- Opening Delimiter -
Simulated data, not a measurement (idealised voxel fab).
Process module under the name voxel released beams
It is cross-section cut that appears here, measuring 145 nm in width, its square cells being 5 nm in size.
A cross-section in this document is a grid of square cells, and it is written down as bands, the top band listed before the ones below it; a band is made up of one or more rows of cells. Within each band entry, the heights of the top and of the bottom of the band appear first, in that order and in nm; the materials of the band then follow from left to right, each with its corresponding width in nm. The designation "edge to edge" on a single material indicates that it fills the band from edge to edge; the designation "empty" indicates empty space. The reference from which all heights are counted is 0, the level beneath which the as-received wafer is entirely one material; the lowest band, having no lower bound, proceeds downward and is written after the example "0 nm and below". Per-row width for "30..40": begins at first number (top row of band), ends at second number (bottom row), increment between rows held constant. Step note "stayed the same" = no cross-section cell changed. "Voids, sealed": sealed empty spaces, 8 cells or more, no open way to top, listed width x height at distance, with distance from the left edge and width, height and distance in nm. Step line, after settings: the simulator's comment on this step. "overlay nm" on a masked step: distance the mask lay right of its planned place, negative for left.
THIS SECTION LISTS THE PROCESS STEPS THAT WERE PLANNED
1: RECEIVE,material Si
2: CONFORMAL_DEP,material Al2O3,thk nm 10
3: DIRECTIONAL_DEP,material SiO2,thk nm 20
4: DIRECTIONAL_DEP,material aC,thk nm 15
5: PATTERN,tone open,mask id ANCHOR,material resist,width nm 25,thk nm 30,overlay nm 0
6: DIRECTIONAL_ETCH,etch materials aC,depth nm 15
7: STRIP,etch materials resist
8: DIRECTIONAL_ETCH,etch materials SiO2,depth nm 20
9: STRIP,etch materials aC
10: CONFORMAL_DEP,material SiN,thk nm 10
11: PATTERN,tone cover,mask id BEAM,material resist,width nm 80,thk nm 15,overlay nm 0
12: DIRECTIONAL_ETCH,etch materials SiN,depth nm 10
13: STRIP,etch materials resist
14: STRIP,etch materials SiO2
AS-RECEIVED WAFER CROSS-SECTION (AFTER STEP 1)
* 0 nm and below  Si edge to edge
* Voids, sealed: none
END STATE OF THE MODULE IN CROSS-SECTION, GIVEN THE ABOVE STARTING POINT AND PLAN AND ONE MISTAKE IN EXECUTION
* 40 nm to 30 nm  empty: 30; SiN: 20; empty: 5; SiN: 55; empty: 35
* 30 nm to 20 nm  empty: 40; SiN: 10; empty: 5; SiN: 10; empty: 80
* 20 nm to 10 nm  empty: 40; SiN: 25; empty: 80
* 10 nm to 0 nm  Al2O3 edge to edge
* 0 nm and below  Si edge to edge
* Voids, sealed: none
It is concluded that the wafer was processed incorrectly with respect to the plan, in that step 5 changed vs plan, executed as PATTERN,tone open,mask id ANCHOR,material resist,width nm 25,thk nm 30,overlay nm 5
- Closing Delimiter -

From the line holding "5: PATTERN,tone open,mask" to the line holding "11: PATTERN,tone cover,mask", inclusive, restate each line above exactly as written.

5: PATTERN,tone open,mask id ANCHOR,material resist,width nm 25,thk nm 30,overlay nm 0
6: DIRECTIONAL_ETCH,etch materials aC,depth nm 15
7: STRIP,etch materials resist
8: DIRECTIONAL_ETCH,etch materials SiO2,depth nm 20
9: STRIP,etch materials aC
10: CONFORMAL_DEP,material SiN,thk nm 10
11: PATTERN,tone cover,mask id BEAM,material resist,width nm 80,thk nm 15,overlay nm 0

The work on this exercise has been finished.